Print all the records exactly as they stand.

Information provided:
>>>

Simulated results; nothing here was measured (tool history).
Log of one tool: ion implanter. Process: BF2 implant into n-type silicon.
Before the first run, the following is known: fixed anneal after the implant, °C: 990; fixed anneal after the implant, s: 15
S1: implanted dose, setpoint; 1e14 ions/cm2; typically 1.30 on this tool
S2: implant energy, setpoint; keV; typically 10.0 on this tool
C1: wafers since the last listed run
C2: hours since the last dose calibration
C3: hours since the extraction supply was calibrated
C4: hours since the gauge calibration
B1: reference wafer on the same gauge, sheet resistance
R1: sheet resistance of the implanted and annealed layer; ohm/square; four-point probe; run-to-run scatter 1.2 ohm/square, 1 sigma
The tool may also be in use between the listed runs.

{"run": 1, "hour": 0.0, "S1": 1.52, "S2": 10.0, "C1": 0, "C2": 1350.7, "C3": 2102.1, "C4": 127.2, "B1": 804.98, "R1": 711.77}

<<<

Solution:
Simulated results; nothing here was measured (tool history).
Log of one tool: ion implanter. Process: BF2 implant into n-type silicon.
Before the first run, the following is known: fixed anneal after the implant, °C: 990; fixed anneal after the implant, s: 15
S1: implanted dose, setpoint; 1e14 ions/cm2; typically 1.30 on this tool
S2: implant energy, setpoint; keV; typically 10.0 on this tool
C1: wafers since the last listed run
C2: hours since the last dose calibration
C3: hours since the extraction supply was calibrated
C4: hours since the gauge calibration
B1: reference wafer on the same gauge, sheet resistance
R1: sheet resistance of the implanted and annealed layer; ohm/square; four-point probe; run-to-run scatter 1.2 ohm/square, 1 sigma
The tool may also be in use between the listed runs.

{"run": 1, "hour": 0.0, "S1": 1.52, "S2": 10.0, "C1": 0, "C2": 1350.7, "C3": 2102.1, "C4": 127.2, "B1": 804.98, "R1": 711.77}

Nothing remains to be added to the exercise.